Required action:
Beginning with the first line of the data below, reproduce every line unchanged, ending with the line that holds "The figure presents".

Dataset content:
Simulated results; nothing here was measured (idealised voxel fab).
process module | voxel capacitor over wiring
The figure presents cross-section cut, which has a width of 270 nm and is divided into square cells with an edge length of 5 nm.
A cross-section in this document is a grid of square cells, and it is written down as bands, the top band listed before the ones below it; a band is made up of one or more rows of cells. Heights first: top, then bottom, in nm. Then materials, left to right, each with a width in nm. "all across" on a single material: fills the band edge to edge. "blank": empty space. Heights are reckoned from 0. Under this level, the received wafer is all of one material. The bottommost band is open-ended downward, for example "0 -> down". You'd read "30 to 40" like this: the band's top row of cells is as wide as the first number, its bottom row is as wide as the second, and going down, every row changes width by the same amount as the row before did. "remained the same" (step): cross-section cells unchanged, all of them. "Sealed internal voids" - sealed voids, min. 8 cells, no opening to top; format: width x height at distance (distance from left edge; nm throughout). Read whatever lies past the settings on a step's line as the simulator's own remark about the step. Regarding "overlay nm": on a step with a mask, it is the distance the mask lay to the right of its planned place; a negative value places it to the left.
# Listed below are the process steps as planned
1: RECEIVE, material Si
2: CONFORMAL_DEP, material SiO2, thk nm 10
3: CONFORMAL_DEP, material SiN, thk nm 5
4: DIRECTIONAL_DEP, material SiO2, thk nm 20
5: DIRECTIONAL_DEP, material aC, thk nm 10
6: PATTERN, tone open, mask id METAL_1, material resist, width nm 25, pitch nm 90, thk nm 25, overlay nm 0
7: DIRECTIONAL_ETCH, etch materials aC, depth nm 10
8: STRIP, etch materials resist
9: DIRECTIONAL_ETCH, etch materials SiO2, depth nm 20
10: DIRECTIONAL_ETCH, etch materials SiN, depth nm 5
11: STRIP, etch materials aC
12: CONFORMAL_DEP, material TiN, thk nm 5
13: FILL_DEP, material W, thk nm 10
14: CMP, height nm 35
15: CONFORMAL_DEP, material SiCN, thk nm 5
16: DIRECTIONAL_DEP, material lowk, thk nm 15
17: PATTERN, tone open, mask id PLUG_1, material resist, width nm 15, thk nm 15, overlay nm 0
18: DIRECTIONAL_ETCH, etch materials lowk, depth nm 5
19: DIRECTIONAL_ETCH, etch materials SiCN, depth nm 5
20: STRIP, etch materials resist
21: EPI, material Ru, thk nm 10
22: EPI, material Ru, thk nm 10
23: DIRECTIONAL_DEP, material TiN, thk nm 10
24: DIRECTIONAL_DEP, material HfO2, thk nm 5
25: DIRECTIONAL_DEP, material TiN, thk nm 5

Written reply:
Simulated results; nothing here was measured (idealised voxel fab).
process module | voxel capacitor over wiring
The figure presents cross-section cut, which has a width of 270 nm and is divided into square cells with an edge length of 5 nm.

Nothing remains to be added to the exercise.